**ASSIGNED TASK**
Output every line below exactly.

**SUPPLIED RECORDS**
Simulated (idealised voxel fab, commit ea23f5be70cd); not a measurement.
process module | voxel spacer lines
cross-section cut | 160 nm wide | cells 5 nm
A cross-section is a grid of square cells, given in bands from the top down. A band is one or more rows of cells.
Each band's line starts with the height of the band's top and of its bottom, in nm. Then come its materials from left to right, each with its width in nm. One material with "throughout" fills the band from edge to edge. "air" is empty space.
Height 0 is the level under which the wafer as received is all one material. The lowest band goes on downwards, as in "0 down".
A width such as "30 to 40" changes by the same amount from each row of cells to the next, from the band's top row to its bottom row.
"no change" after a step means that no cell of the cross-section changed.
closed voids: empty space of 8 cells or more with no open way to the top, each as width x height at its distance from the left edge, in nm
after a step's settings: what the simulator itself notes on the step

**EXERCISE SOLUTION**
Simulated (idealised voxel fab, commit ea23f5be70cd); not a measurement.
process module | voxel spacer lines
cross-section cut | 160 nm wide | cells 5 nm
A cross-section is a grid of square cells, given in bands from the top down. A band is one or more rows of cells.
Each band's line starts with the height of the band's top and of its bottom, in nm. Then come its materials from left to right, each with its width in nm. One material with "throughout" fills the band from edge to edge. "air" is empty space.
Height 0 is the level under which the wafer as received is all one material. The lowest band goes on downwards, as in "0 down".
A width such as "30 to 40" changes by the same amount from each row of cells to the next, from the band's top row to its bottom row.
"no change" after a step means that no cell of the cross-section changed.
closed voids: empty space of 8 cells or more with no open way to the top, each as width x height at its distance from the left edge, in nm
after a step's settings: what the simulator itself notes on the step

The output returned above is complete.